* **Data for review**:
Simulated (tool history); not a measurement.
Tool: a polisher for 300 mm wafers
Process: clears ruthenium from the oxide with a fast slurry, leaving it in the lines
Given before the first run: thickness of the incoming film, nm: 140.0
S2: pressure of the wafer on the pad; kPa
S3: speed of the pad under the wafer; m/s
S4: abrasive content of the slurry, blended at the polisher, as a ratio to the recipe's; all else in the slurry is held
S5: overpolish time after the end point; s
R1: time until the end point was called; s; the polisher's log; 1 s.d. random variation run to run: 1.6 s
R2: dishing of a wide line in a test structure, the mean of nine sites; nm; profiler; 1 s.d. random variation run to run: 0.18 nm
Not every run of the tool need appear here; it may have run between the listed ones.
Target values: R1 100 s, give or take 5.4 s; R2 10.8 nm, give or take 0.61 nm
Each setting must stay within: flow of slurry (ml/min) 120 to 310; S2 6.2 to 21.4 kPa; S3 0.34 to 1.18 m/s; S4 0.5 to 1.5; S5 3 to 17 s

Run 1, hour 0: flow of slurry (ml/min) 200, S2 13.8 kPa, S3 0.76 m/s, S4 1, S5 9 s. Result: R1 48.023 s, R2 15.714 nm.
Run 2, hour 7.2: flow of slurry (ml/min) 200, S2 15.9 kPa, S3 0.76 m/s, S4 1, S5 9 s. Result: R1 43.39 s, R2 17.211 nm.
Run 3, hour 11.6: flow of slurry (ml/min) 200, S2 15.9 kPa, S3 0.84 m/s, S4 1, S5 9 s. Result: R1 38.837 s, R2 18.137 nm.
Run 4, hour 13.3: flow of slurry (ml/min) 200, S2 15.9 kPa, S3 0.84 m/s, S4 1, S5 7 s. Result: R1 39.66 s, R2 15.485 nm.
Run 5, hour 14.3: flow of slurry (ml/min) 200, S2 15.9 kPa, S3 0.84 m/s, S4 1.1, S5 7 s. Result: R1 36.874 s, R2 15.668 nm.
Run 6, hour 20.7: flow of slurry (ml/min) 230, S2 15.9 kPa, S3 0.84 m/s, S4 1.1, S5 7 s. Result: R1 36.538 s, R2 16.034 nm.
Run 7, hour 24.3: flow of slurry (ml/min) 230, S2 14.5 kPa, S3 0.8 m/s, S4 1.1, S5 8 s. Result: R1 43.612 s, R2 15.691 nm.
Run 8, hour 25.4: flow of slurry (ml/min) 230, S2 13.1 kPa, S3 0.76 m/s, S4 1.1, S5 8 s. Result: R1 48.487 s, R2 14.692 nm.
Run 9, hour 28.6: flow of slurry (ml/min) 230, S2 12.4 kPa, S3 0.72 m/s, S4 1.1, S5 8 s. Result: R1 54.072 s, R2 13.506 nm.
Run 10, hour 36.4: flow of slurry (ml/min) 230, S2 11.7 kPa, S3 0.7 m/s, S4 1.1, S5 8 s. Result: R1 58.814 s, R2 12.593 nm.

* **Work request**:
From the first line of the listing above to the line with "Run 1, hour", please transcribe each line exactly, both ends included, and nothing beyond that.

* **Task response**:
Simulated (tool history); not a measurement.
Tool: a polisher for 300 mm wafers
Process: clears ruthenium from the oxide with a fast slurry, leaving it in the lines
Given before the first run: thickness of the incoming film, nm: 140.0
S2: pressure of the wafer on the pad; kPa
S3: speed of the pad under the wafer; m/s
S4: abrasive content of the slurry, blended at the polisher, as a ratio to the recipe's; all else in the slurry is held
S5: overpolish time after the end point; s
R1: time until the end point was called; s; the polisher's log; 1 s.d. random variation run to run: 1.6 s
R2: dishing of a wide line in a test structure, the mean of nine sites; nm; profiler; 1 s.d. random variation run to run: 0.18 nm
Not every run of the tool need appear here; it may have run between the listed ones.
Target values: R1 100 s, give or take 5.4 s; R2 10.8 nm, give or take 0.61 nm
Each setting must stay within: flow of slurry (ml/min) 120 to 310; S2 6.2 to 21.4 kPa; S3 0.34 to 1.18 m/s; S4 0.5 to 1.5; S5 3 to 17 s

Run 1, hour 0: flow of slurry (ml/min) 200, S2 13.8 kPa, S3 0.76 m/s, S4 1, S5 9 s. Result: R1 48.023 s, R2 15.714 nm.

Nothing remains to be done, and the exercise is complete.